— Records provided —
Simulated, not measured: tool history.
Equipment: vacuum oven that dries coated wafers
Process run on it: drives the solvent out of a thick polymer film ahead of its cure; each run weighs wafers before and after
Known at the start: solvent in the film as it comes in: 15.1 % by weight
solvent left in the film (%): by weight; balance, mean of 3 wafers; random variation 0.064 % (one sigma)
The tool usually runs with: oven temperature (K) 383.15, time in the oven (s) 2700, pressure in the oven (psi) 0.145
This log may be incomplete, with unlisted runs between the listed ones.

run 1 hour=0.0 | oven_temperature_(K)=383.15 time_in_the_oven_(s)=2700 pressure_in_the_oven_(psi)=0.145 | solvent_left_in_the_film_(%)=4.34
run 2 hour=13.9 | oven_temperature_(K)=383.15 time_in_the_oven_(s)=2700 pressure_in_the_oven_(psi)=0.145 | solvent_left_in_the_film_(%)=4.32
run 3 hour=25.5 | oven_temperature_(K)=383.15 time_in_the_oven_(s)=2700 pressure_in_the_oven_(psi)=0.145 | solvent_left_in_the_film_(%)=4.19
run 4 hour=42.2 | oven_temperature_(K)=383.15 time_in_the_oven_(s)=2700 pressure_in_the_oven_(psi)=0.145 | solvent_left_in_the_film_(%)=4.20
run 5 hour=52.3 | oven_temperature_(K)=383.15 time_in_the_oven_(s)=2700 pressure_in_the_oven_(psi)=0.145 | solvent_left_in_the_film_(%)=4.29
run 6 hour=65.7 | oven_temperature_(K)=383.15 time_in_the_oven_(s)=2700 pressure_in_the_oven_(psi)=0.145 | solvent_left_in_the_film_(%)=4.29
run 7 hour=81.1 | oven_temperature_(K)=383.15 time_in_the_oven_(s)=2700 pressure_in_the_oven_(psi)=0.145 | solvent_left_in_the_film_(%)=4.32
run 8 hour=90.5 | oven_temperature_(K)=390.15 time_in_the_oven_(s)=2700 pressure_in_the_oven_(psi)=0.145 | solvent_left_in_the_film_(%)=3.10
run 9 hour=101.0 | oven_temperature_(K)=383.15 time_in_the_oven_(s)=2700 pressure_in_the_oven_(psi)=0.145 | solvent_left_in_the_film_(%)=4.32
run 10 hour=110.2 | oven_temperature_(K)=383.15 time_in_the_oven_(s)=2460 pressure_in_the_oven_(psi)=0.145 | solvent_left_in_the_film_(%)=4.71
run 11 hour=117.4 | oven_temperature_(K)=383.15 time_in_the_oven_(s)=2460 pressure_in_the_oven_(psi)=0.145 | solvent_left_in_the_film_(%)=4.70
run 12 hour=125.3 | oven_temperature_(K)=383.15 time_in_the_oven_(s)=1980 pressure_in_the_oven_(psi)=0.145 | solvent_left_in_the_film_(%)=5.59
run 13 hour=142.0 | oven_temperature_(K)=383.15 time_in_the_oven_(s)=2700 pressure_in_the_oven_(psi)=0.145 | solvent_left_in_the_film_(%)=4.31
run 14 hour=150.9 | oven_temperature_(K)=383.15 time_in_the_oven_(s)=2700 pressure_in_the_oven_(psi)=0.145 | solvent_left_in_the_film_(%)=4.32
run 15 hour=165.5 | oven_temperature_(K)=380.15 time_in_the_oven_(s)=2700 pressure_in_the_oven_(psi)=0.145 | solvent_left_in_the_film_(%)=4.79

— Work instruction —
Above are the records; copy exactly the lines from the line with "run 1 hour=0.0" through the line with "run 10 hour=110.2", both included.

— Problem solution —
run 1 hour=0.0 | oven_temperature_(K)=383.15 time_in_the_oven_(s)=2700 pressure_in_the_oven_(psi)=0.145 | solvent_left_in_the_film_(%)=4.34
run 2 hour=13.9 | oven_temperature_(K)=383.15 time_in_the_oven_(s)=2700 pressure_in_the_oven_(psi)=0.145 | solvent_left_in_the_film_(%)=4.32
run 3 hour=25.5 | oven_temperature_(K)=383.15 time_in_the_oven_(s)=2700 pressure_in_the_oven_(psi)=0.145 | solvent_left_in_the_film_(%)=4.19
run 4 hour=42.2 | oven_temperature_(K)=383.15 time_in_the_oven_(s)=2700 pressure_in_the_oven_(psi)=0.145 | solvent_left_in_the_film_(%)=4.20
run 5 hour=52.3 | oven_temperature_(K)=383.15 time_in_the_oven_(s)=2700 pressure_in_the_oven_(psi)=0.145 | solvent_left_in_the_film_(%)=4.29
run 6 hour=65.7 | oven_temperature_(K)=383.15 time_in_the_oven_(s)=2700 pressure_in_the_oven_(psi)=0.145 | solvent_left_in_the_film_(%)=4.29
run 7 hour=81.1 | oven_temperature_(K)=383.15 time_in_the_oven_(s)=2700 pressure_in_the_oven_(psi)=0.145 | solvent_left_in_the_film_(%)=4.32
run 8 hour=90.5 | oven_temperature_(K)=390.15 time_in_the_oven_(s)=2700 pressure_in_the_oven_(psi)=0.145 | solvent_left_in_the_film_(%)=3.10
run 9 hour=101.0 | oven_temperature_(K)=383.15 time_in_the_oven_(s)=2700 pressure_in_the_oven_(psi)=0.145 | solvent_left_in_the_film_(%)=4.32
run 10 hour=110.2 | oven_temperature_(K)=383.15 time_in_the_oven_(s)=2460 pressure_in_the_oven_(psi)=0.145 | solvent_left_in_the_film_(%)=4.71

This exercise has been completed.